# [Assignment]
Repeat, exactly as written, the lines of the records below from the first through the line with "Rule: what is", but none past it.

# [Information given]
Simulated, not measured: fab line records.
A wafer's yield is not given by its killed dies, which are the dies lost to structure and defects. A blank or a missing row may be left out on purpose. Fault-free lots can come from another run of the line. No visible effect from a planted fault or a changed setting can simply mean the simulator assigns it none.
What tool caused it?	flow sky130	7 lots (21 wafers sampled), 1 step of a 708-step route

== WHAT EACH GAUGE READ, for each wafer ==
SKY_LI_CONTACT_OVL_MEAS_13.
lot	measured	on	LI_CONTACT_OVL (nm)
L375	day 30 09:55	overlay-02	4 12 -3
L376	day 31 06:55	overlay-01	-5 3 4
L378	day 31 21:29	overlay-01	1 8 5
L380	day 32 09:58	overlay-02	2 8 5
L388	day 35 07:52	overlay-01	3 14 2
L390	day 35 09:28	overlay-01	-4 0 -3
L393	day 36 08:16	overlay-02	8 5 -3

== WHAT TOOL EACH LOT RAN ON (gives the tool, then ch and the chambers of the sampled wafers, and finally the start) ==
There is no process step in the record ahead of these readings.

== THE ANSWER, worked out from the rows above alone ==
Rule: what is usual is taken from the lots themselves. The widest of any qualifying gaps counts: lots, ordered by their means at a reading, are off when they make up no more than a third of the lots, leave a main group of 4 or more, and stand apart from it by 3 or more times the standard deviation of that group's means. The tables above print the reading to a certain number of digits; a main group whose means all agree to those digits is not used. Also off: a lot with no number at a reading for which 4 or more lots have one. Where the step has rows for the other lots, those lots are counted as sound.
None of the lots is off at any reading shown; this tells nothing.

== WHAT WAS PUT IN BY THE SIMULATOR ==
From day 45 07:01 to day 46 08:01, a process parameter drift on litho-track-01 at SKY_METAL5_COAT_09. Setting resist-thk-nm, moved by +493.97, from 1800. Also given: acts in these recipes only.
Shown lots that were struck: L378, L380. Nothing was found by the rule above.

# [Exercise response]
Simulated, not measured: fab line records.
A wafer's yield is not given by its killed dies, which are the dies lost to structure and defects. A blank or a missing row may be left out on purpose. Fault-free lots can come from another run of the line. No visible effect from a planted fault or a changed setting can simply mean the simulator assigns it none.
What tool caused it?	flow sky130	7 lots (21 wafers sampled), 1 step of a 708-step route

== WHAT EACH GAUGE READ, for each wafer ==
SKY_LI_CONTACT_OVL_MEAS_13.
lot	measured	on	LI_CONTACT_OVL (nm)
L375	day 30 09:55	overlay-02	4 12 -3
L376	day 31 06:55	overlay-01	-5 3 4
L378	day 31 21:29	overlay-01	1 8 5
L380	day 32 09:58	overlay-02	2 8 5
L388	day 35 07:52	overlay-01	3 14 2
L390	day 35 09:28	overlay-01	-4 0 -3
L393	day 36 08:16	overlay-02	8 5 -3

== WHAT TOOL EACH LOT RAN ON (gives the tool, then ch and the chambers of the sampled wafers, and finally the start) ==
There is no process step in the record ahead of these readings.

== THE ANSWER, worked out from the rows above alone ==
Rule: what is usual is taken from the lots themselves. The widest of any qualifying gaps counts: lots, ordered by their means at a reading, are off when they make up no more than a third of the lots, leave a main group of 4 or more, and stand apart from it by 3 or more times the standard deviation of that group's means. The tables above print the reading to a certain number of digits; a main group whose means all agree to those digits is not used. Also off: a lot with no number at a reading for which 4 or more lots have one. Where the step has rows for the other lots, those lots are counted as sound.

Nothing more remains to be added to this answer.